### Extracted entries:
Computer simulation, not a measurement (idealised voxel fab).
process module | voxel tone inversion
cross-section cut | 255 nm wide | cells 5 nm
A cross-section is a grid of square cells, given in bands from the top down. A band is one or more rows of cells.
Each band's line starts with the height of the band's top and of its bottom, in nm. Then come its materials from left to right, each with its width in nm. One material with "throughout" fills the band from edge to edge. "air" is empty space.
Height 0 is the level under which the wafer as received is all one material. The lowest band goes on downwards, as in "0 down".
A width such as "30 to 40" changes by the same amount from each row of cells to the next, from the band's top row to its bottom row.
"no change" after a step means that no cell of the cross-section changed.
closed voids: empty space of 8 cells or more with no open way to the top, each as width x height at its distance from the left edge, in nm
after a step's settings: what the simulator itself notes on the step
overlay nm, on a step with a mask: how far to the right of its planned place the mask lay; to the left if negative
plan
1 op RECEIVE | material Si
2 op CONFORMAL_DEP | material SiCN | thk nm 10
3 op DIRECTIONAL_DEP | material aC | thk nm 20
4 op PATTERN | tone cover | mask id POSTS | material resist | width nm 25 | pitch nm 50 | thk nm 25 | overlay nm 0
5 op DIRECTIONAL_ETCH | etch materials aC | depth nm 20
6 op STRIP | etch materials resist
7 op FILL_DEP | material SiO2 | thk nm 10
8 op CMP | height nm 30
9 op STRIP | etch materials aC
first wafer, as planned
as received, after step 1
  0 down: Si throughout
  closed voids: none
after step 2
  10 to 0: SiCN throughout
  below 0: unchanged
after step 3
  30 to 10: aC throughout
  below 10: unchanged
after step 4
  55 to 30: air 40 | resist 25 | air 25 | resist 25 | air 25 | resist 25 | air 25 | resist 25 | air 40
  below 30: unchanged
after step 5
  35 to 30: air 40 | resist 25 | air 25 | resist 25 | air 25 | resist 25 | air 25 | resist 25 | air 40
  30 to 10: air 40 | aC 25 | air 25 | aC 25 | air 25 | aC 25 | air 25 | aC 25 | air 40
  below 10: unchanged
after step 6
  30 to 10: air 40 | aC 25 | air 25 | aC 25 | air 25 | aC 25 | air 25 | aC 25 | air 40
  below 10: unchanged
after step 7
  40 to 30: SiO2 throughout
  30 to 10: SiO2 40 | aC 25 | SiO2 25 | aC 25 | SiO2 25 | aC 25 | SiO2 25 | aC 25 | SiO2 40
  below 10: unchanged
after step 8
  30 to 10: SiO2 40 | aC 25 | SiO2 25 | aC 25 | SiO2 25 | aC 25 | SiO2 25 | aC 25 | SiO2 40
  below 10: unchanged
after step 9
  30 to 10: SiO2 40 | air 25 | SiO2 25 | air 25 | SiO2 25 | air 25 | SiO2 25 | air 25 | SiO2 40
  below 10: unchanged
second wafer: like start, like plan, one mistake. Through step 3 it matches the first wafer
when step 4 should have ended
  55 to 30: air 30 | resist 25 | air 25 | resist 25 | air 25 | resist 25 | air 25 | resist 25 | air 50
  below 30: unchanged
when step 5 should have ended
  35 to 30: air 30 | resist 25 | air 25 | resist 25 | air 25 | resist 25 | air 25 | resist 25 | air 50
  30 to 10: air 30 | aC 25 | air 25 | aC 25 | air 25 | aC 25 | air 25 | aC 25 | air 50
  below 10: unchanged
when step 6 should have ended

### Work request:
Between the first line of the entries above and the line with "as received, after step 1", both included, copy every line exactly and nothing outside that range.

### Written solution:
Computer simulation, not a measurement (idealised voxel fab).
process module | voxel tone inversion
cross-section cut | 255 nm wide | cells 5 nm
A cross-section is a grid of square cells, given in bands from the top down. A band is one or more rows of cells.
Each band's line starts with the height of the band's top and of its bottom, in nm. Then come its materials from left to right, each with its width in nm. One material with "throughout" fills the band from edge to edge. "air" is empty space.
Height 0 is the level under which the wafer as received is all one material. The lowest band goes on downwards, as in "0 down".
A width such as "30 to 40" changes by the same amount from each row of cells to the next, from the band's top row to its bottom row.
"no change" after a step means that no cell of the cross-section changed.
closed voids: empty space of 8 cells or more with no open way to the top, each as width x height at its distance from the left edge, in nm
after a step's settings: what the simulator itself notes on the step
overlay nm, on a step with a mask: how far to the right of its planned place the mask lay; to the left if negative
plan
1 op RECEIVE | material Si
2 op CONFORMAL_DEP | material SiCN | thk nm 10
3 op DIRECTIONAL_DEP | material aC | thk nm 20
4 op PATTERN | tone cover | mask id POSTS | material resist | width nm 25 | pitch nm 50 | thk nm 25 | overlay nm 0
5 op DIRECTIONAL_ETCH | etch materials aC | depth nm 20
6 op STRIP | etch materials resist
7 op FILL_DEP | material SiO2 | thk nm 10
8 op CMP | height nm 30
9 op STRIP | etch materials aC
first wafer, as planned
as received, after step 1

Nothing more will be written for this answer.